[INFORMATION PROVIDED]:
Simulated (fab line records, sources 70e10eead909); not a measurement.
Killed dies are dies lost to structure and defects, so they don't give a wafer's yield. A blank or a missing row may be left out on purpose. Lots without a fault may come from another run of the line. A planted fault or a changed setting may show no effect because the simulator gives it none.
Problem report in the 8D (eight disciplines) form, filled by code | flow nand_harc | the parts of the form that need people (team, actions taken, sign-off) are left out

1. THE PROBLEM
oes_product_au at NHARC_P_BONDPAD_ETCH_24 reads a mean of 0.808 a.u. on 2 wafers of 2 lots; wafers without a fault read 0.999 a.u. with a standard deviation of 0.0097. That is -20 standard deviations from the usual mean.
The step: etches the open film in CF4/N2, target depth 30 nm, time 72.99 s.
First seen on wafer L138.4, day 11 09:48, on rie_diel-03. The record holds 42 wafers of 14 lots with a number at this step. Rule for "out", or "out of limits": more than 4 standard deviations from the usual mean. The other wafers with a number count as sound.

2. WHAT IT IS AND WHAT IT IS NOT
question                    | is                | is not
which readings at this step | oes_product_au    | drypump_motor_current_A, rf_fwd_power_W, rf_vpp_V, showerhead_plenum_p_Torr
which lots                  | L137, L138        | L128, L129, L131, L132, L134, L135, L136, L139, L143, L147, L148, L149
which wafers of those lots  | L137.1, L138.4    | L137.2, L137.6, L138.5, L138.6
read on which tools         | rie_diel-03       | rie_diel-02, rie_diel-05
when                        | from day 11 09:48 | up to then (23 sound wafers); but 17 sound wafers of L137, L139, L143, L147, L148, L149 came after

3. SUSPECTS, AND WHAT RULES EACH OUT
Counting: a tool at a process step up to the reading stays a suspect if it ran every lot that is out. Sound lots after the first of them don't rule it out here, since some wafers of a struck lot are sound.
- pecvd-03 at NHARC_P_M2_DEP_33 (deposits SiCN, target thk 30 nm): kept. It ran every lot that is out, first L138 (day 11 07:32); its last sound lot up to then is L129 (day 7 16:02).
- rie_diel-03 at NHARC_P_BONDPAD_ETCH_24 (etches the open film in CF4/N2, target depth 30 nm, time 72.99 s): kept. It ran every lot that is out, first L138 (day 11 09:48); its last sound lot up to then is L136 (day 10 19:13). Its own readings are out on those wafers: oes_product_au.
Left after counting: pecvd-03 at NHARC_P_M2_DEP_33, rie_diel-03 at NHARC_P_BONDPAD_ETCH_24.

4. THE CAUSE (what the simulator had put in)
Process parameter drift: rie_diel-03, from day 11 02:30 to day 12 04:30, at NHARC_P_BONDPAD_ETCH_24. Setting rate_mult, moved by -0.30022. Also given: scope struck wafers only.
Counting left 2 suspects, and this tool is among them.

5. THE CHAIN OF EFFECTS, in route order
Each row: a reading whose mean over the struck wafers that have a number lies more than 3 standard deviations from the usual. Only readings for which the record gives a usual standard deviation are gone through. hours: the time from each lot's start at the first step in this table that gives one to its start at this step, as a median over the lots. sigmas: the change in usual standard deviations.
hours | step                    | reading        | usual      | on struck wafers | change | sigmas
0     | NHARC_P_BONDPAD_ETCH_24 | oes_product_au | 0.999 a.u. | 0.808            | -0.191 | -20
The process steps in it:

[ASSIGNED TASK]: Taking the entries above, write out exactly each line from the one holding "read on which" to the one holding "3. SUSPECTS, AND WHAT RULES EACH OUT", both included, and stop there.

[EXERCISE SOLUTION]:
read on which tools         | rie_diel-03       | rie_diel-02, rie_diel-05
when                        | from day 11 09:48 | up to then (23 sound wafers); but 17 sound wafers of L137, L139, L143, L147, L148, L149 came after

3. SUSPECTS, AND WHAT RULES EACH OUT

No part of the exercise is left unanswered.